[DATA RECORDS]:
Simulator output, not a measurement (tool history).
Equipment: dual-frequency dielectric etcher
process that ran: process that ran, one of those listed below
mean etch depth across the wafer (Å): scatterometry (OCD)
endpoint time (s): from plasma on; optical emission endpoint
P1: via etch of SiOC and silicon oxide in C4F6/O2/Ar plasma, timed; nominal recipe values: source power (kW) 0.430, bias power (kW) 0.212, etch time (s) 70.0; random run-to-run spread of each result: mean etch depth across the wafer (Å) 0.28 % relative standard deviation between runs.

[ASSIGNED TASK]: The whole of the data must be given back word for word.

[TASK OUTPUT]:
Simulator output, not a measurement (tool history).
Equipment: dual-frequency dielectric etcher
process that ran: process that ran, one of those listed below
mean etch depth across the wafer (Å): scatterometry (OCD)
endpoint time (s): from plasma on; optical emission endpoint
P1: via etch of SiOC and silicon oxide in C4F6/O2/Ar plasma, timed; nominal recipe values: source power (kW) 0.430, bias power (kW) 0.212, etch time (s) 70.0; random run-to-run spread of each result: mean etch depth across the wafer (Å) 0.28 % relative standard deviation between runs.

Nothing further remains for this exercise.